Task item. Retype the records exactly, with nothing added or dropped.

****************************************

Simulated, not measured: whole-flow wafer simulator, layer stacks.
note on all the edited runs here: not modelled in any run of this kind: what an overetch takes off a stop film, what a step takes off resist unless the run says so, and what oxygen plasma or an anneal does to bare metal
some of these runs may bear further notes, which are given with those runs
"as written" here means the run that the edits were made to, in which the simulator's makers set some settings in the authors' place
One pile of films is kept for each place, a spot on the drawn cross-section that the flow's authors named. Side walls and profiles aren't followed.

****************************************

Task output.
Simulated, not measured: whole-flow wafer simulator, layer stacks.
note on all the edited runs here: not modelled in any run of this kind: what an overetch takes off a stop film, what a step takes off resist unless the run says so, and what oxygen plasma or an anneal does to bare metal
some of these runs may bear further notes, which are given with those runs
"as written" here means the run that the edits were made to, in which the simulator's makers set some settings in the authors' place
One pile of films is kept for each place, a spot on the drawn cross-section that the flow's authors named. Side walls and profiles aren't followed.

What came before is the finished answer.